--- SOURCE MATERIAL ---
■ ■ ■ ■ ■ ■ ■
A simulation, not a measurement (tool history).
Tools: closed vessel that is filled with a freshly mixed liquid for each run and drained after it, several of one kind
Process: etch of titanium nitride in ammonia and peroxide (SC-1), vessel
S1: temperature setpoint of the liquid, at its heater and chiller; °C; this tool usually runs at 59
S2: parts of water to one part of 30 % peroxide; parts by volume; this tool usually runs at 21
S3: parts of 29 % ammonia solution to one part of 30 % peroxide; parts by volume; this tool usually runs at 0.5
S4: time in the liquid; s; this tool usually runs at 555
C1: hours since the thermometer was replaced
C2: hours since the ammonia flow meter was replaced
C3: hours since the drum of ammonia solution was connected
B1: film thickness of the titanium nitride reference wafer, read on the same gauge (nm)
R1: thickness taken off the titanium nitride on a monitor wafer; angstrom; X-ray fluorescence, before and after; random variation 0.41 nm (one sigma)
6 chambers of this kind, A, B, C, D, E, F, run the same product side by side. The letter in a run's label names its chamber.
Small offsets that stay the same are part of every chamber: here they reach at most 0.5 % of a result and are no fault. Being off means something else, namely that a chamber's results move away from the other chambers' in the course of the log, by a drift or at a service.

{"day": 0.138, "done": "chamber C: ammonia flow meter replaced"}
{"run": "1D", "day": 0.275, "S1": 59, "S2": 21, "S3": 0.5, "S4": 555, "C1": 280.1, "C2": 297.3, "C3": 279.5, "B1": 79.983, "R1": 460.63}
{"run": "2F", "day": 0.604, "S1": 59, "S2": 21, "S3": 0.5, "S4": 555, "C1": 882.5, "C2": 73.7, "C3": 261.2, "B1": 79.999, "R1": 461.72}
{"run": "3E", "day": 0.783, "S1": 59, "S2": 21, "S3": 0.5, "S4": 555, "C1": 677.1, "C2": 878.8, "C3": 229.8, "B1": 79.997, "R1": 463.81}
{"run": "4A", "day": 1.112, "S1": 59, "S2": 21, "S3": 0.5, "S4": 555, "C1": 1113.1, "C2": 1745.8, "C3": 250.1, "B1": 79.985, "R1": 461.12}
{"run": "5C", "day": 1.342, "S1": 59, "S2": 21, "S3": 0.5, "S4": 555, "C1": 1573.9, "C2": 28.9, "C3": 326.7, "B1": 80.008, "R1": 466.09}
■ ■ ■ ■ ■ ■ ■

--- REQUIRED ACTION ---
Please copy, exactly as written, every line in the listing above from the line with "C3: hours since" up to and including the line with "6 chambers of".

--- EXERCISE SOLUTION ---
C3: hours since the drum of ammonia solution was connected
B1: film thickness of the titanium nitride reference wafer, read on the same gauge (nm)
R1: thickness taken off the titanium nitride on a monitor wafer; angstrom; X-ray fluorescence, before and after; random variation 0.41 nm (one sigma)
6 chambers of this kind, A, B, C, D, E, F, run the same product side by side. The letter in a run's label names its chamber.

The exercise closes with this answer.